[EXERCISE DATA]:
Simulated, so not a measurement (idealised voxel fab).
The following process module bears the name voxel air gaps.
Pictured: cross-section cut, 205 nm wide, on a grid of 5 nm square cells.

[REQUIREMENT]: Each line above is to be restated exactly.

[REPLY]:
Simulated, so not a measurement (idealised voxel fab).
The following process module bears the name voxel air gaps.
Pictured: cross-section cut, 205 nm wide, on a grid of 5 nm square cells.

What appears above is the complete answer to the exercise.